> **REQUIREMENT**:
From the listing below, retype exactly the line holding "Documented hereafter: the", the line holding "We display cut, a", and the lines between them; skip everything else.

> **RECORD EXCERPTS**:
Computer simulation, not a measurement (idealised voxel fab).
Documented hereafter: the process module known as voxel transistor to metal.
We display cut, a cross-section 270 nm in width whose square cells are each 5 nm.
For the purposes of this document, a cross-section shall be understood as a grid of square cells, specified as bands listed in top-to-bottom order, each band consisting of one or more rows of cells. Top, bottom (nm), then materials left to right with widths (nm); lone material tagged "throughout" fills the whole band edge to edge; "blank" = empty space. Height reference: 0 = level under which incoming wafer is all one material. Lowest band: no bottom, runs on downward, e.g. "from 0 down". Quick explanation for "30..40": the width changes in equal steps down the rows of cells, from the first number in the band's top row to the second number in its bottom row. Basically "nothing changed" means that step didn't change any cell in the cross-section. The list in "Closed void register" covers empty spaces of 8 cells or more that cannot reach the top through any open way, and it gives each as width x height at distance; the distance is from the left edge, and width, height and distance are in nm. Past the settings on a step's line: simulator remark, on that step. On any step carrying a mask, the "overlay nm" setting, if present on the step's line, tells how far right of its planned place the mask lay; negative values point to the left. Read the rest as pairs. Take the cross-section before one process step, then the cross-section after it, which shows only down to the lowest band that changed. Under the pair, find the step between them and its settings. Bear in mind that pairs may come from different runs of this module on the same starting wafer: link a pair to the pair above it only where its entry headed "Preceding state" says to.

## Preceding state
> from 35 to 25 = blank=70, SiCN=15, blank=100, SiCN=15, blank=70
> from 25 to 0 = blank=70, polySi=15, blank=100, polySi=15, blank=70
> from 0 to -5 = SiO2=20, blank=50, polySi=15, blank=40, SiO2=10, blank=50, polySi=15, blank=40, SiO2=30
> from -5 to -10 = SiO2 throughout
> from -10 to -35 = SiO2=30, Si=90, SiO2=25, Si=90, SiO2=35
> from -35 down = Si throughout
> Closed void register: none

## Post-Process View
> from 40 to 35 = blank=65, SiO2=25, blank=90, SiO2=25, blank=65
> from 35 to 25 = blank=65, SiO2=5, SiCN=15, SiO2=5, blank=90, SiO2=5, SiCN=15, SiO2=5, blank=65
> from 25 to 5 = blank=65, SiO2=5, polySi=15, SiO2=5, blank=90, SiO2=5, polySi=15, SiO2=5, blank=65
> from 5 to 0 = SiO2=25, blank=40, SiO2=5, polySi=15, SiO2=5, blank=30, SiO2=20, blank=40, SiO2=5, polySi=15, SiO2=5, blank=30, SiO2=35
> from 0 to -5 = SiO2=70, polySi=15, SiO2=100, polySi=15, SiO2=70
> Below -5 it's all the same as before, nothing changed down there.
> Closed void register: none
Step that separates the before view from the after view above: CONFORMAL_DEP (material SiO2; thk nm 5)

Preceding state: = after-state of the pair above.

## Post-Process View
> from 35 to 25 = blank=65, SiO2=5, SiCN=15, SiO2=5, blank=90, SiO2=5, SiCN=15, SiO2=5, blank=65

> **RESPONSE**:
Documented hereafter: the process module known as voxel transistor to metal.
We display cut, a cross-section 270 nm in width whose square cells are each 5 nm.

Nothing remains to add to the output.